BRIEF –
Repeat the entries exactly as they stand.

+ + + +
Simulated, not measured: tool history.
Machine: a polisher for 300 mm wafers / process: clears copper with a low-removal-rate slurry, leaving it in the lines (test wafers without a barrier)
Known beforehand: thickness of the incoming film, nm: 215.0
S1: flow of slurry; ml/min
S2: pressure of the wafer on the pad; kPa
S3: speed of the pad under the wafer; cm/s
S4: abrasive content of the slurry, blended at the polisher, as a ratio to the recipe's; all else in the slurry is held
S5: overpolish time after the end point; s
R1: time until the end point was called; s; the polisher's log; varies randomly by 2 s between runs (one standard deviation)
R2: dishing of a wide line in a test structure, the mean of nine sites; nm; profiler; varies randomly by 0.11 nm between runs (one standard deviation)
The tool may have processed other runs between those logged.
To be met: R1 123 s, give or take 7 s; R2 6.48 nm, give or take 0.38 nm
+ + + +

ANSWER SECTION –
Simulated, not measured: tool history.
Machine: a polisher for 300 mm wafers / process: clears copper with a low-removal-rate slurry, leaving it in the lines (test wafers without a barrier)
Known beforehand: thickness of the incoming film, nm: 215.0
S1: flow of slurry; ml/min
S2: pressure of the wafer on the pad; kPa
S3: speed of the pad under the wafer; cm/s
S4: abrasive content of the slurry, blended at the polisher, as a ratio to the recipe's; all else in the slurry is held
S5: overpolish time after the end point; s
R1: time until the end point was called; s; the polisher's log; varies randomly by 2 s between runs (one standard deviation)
R2: dishing of a wide line in a test structure, the mean of nine sites; nm; profiler; varies randomly by 0.11 nm between runs (one standard deviation)
The tool may have processed other runs between those logged.
To be met: R1 123 s, give or take 7 s; R2 6.48 nm, give or take 0.38 nm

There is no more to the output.